- WORK ORDER -
Type each record below again, with the same words.

- DATA PROVIDED -
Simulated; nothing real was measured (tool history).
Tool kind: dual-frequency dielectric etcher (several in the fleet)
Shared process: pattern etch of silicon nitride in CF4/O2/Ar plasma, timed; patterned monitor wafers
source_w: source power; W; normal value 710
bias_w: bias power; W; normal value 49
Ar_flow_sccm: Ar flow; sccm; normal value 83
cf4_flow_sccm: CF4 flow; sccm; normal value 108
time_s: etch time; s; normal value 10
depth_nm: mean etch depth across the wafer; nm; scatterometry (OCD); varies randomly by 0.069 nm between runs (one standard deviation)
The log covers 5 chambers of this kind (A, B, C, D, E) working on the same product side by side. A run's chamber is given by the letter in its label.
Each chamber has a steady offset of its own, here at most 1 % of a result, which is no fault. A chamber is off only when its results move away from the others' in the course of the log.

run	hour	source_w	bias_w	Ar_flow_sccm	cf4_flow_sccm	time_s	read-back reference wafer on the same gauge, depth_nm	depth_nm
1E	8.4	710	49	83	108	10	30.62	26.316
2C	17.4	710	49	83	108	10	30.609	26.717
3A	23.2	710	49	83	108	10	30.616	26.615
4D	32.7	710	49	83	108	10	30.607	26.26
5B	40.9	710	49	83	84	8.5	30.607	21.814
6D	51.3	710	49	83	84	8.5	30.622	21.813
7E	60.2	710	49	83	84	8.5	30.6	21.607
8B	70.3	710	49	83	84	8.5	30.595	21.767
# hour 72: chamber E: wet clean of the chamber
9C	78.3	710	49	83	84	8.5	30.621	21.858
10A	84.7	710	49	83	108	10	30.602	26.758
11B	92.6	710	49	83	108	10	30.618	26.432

- EXERCISE RESPONSE -
Simulated; nothing real was measured (tool history).
Tool kind: dual-frequency dielectric etcher (several in the fleet)
Shared process: pattern etch of silicon nitride in CF4/O2/Ar plasma, timed; patterned monitor wafers
source_w: source power; W; normal value 710
bias_w: bias power; W; normal value 49
Ar_flow_sccm: Ar flow; sccm; normal value 83
cf4_flow_sccm: CF4 flow; sccm; normal value 108
time_s: etch time; s; normal value 10
depth_nm: mean etch depth across the wafer; nm; scatterometry (OCD); varies randomly by 0.069 nm between runs (one standard deviation)
The log covers 5 chambers of this kind (A, B, C, D, E) working on the same product side by side. A run's chamber is given by the letter in its label.
Each chamber has a steady offset of its own, here at most 1 % of a result, which is no fault. A chamber is off only when its results move away from the others' in the course of the log.

run	hour	source_w	bias_w	Ar_flow_sccm	cf4_flow_sccm	time_s	read-back reference wafer on the same gauge, depth_nm	depth_nm
1E	8.4	710	49	83	108	10	30.62	26.316
2C	17.4	710	49	83	108	10	30.609	26.717
3A	23.2	710	49	83	108	10	30.616	26.615
4D	32.7	710	49	83	108	10	30.607	26.26
5B	40.9	710	49	83	84	8.5	30.607	21.814
6D	51.3	710	49	83	84	8.5	30.622	21.813
7E	60.2	710	49	83	84	8.5	30.6	21.607
8B	70.3	710	49	83	84	8.5	30.595	21.767
# hour 72: chamber E: wet clean of the chamber
9C	78.3	710	49	83	84	8.5	30.621	21.858
10A	84.7	710	49	83	108	10	30.602	26.758
11B	92.6	710	49	83	108	10	30.618	26.432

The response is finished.